**Required action:**
Given the material below, output exactly the lines from the line with "The line's own" to the line with "2. Process parameter", both ends included, and no other lines.

**Data shown:**
┄┄┄┄┄┄┄┄┄┄

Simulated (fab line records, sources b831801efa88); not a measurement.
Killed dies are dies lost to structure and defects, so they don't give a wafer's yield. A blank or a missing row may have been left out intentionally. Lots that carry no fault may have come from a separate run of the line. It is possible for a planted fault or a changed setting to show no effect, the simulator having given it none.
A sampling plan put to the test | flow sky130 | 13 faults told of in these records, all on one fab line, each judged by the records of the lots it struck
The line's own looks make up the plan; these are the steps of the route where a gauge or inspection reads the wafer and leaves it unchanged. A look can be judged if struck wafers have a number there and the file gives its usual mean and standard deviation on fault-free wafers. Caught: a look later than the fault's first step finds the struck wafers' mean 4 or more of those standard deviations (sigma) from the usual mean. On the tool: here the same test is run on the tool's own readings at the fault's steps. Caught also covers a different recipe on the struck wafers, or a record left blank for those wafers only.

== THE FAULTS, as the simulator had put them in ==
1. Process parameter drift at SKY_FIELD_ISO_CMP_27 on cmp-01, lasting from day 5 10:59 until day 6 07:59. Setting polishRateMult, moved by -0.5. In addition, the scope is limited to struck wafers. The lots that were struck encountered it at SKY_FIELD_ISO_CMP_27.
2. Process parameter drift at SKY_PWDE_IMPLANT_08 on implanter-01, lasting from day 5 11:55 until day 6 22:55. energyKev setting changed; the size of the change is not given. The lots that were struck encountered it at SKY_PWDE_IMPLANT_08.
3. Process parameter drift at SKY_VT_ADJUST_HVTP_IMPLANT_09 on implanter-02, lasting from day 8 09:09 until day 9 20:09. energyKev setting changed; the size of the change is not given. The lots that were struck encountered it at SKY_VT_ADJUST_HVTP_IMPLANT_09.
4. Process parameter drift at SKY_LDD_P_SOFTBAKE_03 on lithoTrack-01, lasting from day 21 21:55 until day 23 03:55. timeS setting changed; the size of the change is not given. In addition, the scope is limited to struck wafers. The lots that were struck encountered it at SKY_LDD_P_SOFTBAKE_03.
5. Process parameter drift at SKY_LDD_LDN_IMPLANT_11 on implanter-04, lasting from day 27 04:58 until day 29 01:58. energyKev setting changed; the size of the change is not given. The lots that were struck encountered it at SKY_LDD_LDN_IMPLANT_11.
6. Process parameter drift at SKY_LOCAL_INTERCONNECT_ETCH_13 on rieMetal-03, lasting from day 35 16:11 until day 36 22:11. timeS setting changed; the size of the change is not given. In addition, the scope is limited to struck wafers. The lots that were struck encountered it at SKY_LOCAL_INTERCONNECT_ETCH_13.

┄┄┄┄┄┄┄┄┄┄

**Exercise output:**
The line's own looks make up the plan; these are the steps of the route where a gauge or inspection reads the wafer and leaves it unchanged. A look can be judged if struck wafers have a number there and the file gives its usual mean and standard deviation on fault-free wafers. Caught: a look later than the fault's first step finds the struck wafers' mean 4 or more of those standard deviations (sigma) from the usual mean. On the tool: here the same test is run on the tool's own readings at the fault's steps. Caught also covers a different recipe on the struck wafers, or a record left blank for those wafers only.

== THE FAULTS, as the simulator had put them in ==
1. Process parameter drift at SKY_FIELD_ISO_CMP_27 on cmp-01, lasting from day 5 10:59 until day 6 07:59. Setting polishRateMult, moved by -0.5. In addition, the scope is limited to struck wafers. The lots that were struck encountered it at SKY_FIELD_ISO_CMP_27.
2. Process parameter drift at SKY_PWDE_IMPLANT_08 on implanter-01, lasting from day 5 11:55 until day 6 22:55. energyKev setting changed; the size of the change is not given. The lots that were struck encountered it at SKY_PWDE_IMPLANT_08.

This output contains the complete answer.